========================

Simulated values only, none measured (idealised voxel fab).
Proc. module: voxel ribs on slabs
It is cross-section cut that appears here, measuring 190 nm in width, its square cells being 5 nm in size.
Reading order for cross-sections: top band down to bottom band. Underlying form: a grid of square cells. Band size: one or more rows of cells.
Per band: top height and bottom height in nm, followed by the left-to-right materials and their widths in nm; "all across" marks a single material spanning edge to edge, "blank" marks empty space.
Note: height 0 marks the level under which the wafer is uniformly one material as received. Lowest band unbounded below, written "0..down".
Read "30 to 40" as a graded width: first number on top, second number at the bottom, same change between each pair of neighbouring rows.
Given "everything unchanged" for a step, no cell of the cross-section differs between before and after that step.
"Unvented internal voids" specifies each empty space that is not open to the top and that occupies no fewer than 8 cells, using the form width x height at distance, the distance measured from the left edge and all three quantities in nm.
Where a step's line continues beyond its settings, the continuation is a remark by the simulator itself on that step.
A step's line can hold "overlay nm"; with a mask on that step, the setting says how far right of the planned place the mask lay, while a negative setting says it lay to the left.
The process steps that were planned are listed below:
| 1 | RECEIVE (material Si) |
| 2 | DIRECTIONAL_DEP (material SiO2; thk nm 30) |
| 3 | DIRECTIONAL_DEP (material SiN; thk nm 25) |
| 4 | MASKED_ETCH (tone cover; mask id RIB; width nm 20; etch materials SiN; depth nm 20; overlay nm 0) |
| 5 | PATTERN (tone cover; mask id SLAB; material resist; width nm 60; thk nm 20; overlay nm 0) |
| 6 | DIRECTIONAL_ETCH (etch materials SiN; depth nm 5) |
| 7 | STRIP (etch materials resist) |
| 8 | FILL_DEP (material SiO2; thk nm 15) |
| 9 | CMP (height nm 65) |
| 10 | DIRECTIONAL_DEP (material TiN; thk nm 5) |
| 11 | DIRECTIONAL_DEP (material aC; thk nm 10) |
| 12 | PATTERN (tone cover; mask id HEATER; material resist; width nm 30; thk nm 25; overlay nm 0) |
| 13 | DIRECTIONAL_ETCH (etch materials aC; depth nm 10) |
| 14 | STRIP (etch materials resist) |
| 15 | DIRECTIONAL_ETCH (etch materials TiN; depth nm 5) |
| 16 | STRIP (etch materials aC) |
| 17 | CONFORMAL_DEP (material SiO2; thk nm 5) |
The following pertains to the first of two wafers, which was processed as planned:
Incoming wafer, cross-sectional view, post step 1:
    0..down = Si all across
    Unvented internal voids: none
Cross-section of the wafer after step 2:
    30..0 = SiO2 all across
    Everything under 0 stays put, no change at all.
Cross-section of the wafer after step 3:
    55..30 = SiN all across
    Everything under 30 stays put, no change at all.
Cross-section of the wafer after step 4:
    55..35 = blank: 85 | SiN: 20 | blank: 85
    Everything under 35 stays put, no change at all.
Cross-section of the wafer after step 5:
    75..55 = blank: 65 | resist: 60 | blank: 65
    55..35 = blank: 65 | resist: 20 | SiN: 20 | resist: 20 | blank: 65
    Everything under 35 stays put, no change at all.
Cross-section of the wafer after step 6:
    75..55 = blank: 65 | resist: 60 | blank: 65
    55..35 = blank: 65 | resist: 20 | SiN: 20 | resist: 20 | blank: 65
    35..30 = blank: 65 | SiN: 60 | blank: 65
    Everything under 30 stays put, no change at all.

========================

> _Work item_:
From the data above, return every line from the line that has "(height nm 65) |" up to and including the line that has "The following pertains", exactly.

> _Response_:
| 9 | CMP (height nm 65) |
| 10 | DIRECTIONAL_DEP (material TiN; thk nm 5) |
| 11 | DIRECTIONAL_DEP (material aC; thk nm 10) |
| 12 | PATTERN (tone cover; mask id HEATER; material resist; width nm 30; thk nm 25; overlay nm 0) |
| 13 | DIRECTIONAL_ETCH (etch materials aC; depth nm 10) |
| 14 | STRIP (etch materials resist) |
| 15 | DIRECTIONAL_ETCH (etch materials TiN; depth nm 5) |
| 16 | STRIP (etch materials aC) |
| 17 | CONFORMAL_DEP (material SiO2; thk nm 5) |
The following pertains to the first of two wafers, which was processed as planned:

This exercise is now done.